• WORK ITEM:
Your task is to repeat the entries exactly from their first line through the line with "Run 4, hour", and to stop there.

---------- EXTRACTED INFORMATION

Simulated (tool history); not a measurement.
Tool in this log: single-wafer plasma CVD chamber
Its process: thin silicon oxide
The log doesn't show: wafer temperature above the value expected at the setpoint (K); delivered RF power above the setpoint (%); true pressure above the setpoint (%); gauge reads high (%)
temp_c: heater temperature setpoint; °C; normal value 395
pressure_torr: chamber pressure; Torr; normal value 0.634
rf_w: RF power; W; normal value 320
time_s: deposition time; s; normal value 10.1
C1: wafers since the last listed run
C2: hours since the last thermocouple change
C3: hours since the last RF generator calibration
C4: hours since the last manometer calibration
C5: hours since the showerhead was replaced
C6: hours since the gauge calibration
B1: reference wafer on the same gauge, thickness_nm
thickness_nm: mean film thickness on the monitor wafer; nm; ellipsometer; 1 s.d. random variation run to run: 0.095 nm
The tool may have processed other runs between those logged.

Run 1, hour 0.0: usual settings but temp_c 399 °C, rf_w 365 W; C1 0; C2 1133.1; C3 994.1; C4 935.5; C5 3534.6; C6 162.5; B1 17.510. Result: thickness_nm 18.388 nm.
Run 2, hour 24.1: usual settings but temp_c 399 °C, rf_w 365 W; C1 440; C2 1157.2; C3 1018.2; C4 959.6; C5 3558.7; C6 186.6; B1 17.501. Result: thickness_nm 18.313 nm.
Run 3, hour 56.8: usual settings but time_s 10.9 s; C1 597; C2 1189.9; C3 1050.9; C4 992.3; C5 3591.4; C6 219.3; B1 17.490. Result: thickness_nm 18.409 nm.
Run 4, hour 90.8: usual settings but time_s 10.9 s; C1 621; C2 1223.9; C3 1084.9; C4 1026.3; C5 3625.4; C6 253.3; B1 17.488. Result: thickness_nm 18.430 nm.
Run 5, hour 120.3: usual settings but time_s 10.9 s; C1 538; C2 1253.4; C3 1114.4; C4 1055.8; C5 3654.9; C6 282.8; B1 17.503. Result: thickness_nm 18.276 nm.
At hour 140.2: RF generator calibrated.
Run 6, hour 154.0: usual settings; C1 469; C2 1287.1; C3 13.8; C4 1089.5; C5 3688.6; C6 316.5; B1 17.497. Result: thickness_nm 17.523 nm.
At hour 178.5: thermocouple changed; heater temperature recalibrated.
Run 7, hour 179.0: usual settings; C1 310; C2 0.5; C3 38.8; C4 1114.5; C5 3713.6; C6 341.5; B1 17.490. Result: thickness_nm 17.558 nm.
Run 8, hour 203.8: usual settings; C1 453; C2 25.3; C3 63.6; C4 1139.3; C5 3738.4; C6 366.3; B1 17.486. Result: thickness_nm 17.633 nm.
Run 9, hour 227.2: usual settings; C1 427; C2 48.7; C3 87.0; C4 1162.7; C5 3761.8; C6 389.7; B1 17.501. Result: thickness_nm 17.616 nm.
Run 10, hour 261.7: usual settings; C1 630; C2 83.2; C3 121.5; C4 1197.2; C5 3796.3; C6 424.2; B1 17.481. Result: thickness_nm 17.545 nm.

--------------------

• WRITTEN ANSWER:
Simulated (tool history); not a measurement.
Tool in this log: single-wafer plasma CVD chamber
Its process: thin silicon oxide
The log doesn't show: wafer temperature above the value expected at the setpoint (K); delivered RF power above the setpoint (%); true pressure above the setpoint (%); gauge reads high (%)
temp_c: heater temperature setpoint; °C; normal value 395
pressure_torr: chamber pressure; Torr; normal value 0.634
rf_w: RF power; W; normal value 320
time_s: deposition time; s; normal value 10.1
C1: wafers since the last listed run
C2: hours since the last thermocouple change
C3: hours since the last RF generator calibration
C4: hours since the last manometer calibration
C5: hours since the showerhead was replaced
C6: hours since the gauge calibration
B1: reference wafer on the same gauge, thickness_nm
thickness_nm: mean film thickness on the monitor wafer; nm; ellipsometer; 1 s.d. random variation run to run: 0.095 nm
The tool may have processed other runs between those logged.

Run 1, hour 0.0: usual settings but temp_c 399 °C, rf_w 365 W; C1 0; C2 1133.1; C3 994.1; C4 935.5; C5 3534.6; C6 162.5; B1 17.510. Result: thickness_nm 18.388 nm.
Run 2, hour 24.1: usual settings but temp_c 399 °C, rf_w 365 W; C1 440; C2 1157.2; C3 1018.2; C4 959.6; C5 3558.7; C6 186.6; B1 17.501. Result: thickness_nm 18.313 nm.
Run 3, hour 56.8: usual settings but time_s 10.9 s; C1 597; C2 1189.9; C3 1050.9; C4 992.3; C5 3591.4; C6 219.3; B1 17.490. Result: thickness_nm 18.409 nm.
Run 4, hour 90.8: usual settings but time_s 10.9 s; C1 621; C2 1223.9; C3 1084.9; C4 1026.3; C5 3625.4; C6 253.3; B1 17.488. Result: thickness_nm 18.430 nm.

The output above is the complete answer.